** Opening Supplied information block **

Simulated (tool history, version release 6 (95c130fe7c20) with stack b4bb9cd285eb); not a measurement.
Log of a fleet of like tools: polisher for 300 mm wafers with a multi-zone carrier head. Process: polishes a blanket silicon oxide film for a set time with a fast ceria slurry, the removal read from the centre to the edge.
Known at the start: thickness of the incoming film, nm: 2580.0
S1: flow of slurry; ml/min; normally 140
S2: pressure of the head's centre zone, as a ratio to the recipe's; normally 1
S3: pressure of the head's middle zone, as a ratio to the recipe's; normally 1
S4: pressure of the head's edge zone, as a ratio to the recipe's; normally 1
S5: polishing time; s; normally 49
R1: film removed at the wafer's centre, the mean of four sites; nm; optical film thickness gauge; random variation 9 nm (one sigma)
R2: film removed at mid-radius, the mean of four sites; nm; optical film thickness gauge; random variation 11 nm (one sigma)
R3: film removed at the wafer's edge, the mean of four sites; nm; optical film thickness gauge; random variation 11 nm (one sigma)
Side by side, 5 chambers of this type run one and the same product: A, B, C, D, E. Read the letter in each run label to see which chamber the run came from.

** Closing Supplied information block **

(Work item)
Once you reach the line containing "R1: film removed", include it and stop; until then, reproduce each line of the listing from its start exactly.

(Exercise response)
Simulated (tool history, version release 6 (95c130fe7c20) with stack b4bb9cd285eb); not a measurement.
Log of a fleet of like tools: polisher for 300 mm wafers with a multi-zone carrier head. Process: polishes a blanket silicon oxide film for a set time with a fast ceria slurry, the removal read from the centre to the edge.
Known at the start: thickness of the incoming film, nm: 2580.0
S1: flow of slurry; ml/min; normally 140
S2: pressure of the head's centre zone, as a ratio to the recipe's; normally 1
S3: pressure of the head's middle zone, as a ratio to the recipe's; normally 1
S4: pressure of the head's edge zone, as a ratio to the recipe's; normally 1
S5: polishing time; s; normally 49
R1: film removed at the wafer's centre, the mean of four sites; nm; optical film thickness gauge; random variation 9 nm (one sigma)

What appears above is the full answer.